*Provided information*.
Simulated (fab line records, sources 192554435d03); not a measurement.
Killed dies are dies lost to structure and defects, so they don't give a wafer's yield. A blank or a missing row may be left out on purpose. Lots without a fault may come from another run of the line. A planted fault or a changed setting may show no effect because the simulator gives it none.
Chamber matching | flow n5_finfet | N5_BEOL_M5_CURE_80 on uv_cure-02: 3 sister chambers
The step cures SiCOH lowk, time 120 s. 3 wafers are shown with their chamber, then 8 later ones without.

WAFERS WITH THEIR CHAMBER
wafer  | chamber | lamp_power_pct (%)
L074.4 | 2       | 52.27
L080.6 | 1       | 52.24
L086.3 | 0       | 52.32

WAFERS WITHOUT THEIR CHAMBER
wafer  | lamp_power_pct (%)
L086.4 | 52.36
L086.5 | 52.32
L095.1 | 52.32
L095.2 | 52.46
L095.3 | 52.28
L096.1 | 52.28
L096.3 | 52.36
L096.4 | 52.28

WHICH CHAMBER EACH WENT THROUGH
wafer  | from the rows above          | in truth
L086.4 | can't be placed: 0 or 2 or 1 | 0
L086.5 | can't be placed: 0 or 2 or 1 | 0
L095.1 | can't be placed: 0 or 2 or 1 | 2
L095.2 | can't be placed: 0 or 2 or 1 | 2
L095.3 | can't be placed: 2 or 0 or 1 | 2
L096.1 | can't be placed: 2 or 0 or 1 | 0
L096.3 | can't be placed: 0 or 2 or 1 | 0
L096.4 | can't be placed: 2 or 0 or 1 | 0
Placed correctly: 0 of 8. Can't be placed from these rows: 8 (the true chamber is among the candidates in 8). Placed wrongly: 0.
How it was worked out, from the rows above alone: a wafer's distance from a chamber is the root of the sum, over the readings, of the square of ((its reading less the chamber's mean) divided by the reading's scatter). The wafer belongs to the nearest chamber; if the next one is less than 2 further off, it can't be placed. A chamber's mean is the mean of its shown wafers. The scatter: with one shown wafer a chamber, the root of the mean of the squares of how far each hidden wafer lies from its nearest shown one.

*Assigned task*.
Please transcribe, exactly and with nothing added, the lines from the first line of the material above through the line that contains "Placed correctly: 0".

*Response box*.
Simulated (fab line records, sources 192554435d03); not a measurement.
Killed dies are dies lost to structure and defects, so they don't give a wafer's yield. A blank or a missing row may be left out on purpose. Lots without a fault may come from another run of the line. A planted fault or a changed setting may show no effect because the simulator gives it none.
Chamber matching | flow n5_finfet | N5_BEOL_M5_CURE_80 on uv_cure-02: 3 sister chambers
The step cures SiCOH lowk, time 120 s. 3 wafers are shown with their chamber, then 8 later ones without.

WAFERS WITH THEIR CHAMBER
wafer  | chamber | lamp_power_pct (%)
L074.4 | 2       | 52.27
L080.6 | 1       | 52.24
L086.3 | 0       | 52.32

WAFERS WITHOUT THEIR CHAMBER
wafer  | lamp_power_pct (%)
L086.4 | 52.36
L086.5 | 52.32
L095.1 | 52.32
L095.2 | 52.46
L095.3 | 52.28
L096.1 | 52.28
L096.3 | 52.36
L096.4 | 52.28

WHICH CHAMBER EACH WENT THROUGH
wafer  | from the rows above          | in truth
L086.4 | can't be placed: 0 or 2 or 1 | 0
L086.5 | can't be placed: 0 or 2 or 1 | 0
L095.1 | can't be placed: 0 or 2 or 1 | 2
L095.2 | can't be placed: 0 or 2 or 1 | 2
L095.3 | can't be placed: 2 or 0 or 1 | 2
L096.1 | can't be placed: 2 or 0 or 1 | 0
L096.3 | can't be placed: 0 or 2 or 1 | 0
L096.4 | can't be placed: 2 or 0 or 1 | 0
Placed correctly: 0 of 8. Can't be placed from these rows: 8 (the true chamber is among the candidates in 8). Placed wrongly: 0.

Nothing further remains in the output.